Available data
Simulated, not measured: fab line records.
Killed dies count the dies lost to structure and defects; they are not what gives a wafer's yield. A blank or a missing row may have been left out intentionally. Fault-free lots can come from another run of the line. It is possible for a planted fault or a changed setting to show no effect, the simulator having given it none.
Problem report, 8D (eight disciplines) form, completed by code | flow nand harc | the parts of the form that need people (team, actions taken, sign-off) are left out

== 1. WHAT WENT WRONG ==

Activity
The records above should be repeated word for word.

Task solution
Simulated, not measured: fab line records.
Killed dies count the dies lost to structure and defects; they are not what gives a wafer's yield. A blank or a missing row may have been left out intentionally. Fault-free lots can come from another run of the line. It is possible for a planted fault or a changed setting to show no effect, the simulator having given it none.
Problem report, 8D (eight disciplines) form, completed by code | flow nand harc | the parts of the form that need people (team, actions taken, sign-off) are left out

== 1. WHAT WENT WRONG ==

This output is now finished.